Dataset>
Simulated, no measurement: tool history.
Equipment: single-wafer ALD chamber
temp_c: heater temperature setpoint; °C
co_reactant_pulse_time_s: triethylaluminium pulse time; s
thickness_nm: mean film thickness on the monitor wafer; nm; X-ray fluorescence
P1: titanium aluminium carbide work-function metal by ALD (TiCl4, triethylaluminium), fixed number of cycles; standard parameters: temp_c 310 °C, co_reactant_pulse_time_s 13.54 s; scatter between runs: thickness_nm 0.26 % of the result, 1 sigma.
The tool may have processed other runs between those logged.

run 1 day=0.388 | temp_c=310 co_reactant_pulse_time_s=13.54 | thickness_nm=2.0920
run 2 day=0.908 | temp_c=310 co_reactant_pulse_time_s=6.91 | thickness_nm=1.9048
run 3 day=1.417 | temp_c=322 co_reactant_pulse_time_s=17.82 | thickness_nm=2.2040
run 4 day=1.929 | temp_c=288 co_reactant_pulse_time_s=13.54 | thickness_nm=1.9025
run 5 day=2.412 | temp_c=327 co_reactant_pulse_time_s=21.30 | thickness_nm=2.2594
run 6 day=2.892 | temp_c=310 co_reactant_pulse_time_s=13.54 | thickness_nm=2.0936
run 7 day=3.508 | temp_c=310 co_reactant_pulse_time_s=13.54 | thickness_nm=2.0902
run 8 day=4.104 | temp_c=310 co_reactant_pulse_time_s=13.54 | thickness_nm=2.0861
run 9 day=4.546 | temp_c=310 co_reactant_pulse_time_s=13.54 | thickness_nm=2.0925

Work item>
Print, please, the lines from the first line of the material through the line that contains "The tool may", exactly as written and with nothing added.

Problem solution>
Simulated, no measurement: tool history.
Equipment: single-wafer ALD chamber
temp_c: heater temperature setpoint; °C
co_reactant_pulse_time_s: triethylaluminium pulse time; s
thickness_nm: mean film thickness on the monitor wafer; nm; X-ray fluorescence
P1: titanium aluminium carbide work-function metal by ALD (TiCl4, triethylaluminium), fixed number of cycles; standard parameters: temp_c 310 °C, co_reactant_pulse_time_s 13.54 s; scatter between runs: thickness_nm 0.26 % of the result, 1 sigma.
The tool may have processed other runs between those logged.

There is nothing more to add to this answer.